┌────────
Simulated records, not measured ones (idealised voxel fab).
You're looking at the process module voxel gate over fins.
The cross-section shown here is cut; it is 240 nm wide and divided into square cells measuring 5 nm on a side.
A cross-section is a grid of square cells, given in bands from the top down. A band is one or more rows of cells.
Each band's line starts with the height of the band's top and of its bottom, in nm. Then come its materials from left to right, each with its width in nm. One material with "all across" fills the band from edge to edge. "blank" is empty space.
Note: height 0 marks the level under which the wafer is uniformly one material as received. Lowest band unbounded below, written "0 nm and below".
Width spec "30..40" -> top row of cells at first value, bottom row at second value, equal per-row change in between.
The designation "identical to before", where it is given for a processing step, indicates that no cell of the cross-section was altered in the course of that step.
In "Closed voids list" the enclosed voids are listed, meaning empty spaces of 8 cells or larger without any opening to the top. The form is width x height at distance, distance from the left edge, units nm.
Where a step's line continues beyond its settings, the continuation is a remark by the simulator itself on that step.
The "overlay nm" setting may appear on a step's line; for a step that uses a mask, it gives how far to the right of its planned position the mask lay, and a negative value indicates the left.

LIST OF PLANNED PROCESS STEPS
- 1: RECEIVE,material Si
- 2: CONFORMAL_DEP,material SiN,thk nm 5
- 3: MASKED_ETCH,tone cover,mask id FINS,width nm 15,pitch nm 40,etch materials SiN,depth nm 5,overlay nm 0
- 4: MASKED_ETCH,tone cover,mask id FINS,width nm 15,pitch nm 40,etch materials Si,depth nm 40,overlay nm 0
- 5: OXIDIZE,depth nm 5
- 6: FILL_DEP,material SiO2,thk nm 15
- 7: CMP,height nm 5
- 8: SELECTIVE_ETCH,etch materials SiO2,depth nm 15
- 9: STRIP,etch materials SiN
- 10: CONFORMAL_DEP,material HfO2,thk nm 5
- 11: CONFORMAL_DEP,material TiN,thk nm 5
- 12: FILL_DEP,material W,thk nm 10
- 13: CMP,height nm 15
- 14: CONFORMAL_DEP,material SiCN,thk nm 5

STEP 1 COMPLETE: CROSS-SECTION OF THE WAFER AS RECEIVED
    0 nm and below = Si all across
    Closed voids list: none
└────────

Required action »
Once the line containing "Each band's line" has been retyped, stop. Begin at the first line of the material and reproduce every line up to it exactly.

Problem solution »
Simulated records, not measured ones (idealised voxel fab).
You're looking at the process module voxel gate over fins.
The cross-section shown here is cut; it is 240 nm wide and divided into square cells measuring 5 nm on a side.
A cross-section is a grid of square cells, given in bands from the top down. A band is one or more rows of cells.
Each band's line starts with the height of the band's top and of its bottom, in nm. Then come its materials from left to right, each with its width in nm. One material with "all across" fills the band from edge to edge. "blank" is empty space.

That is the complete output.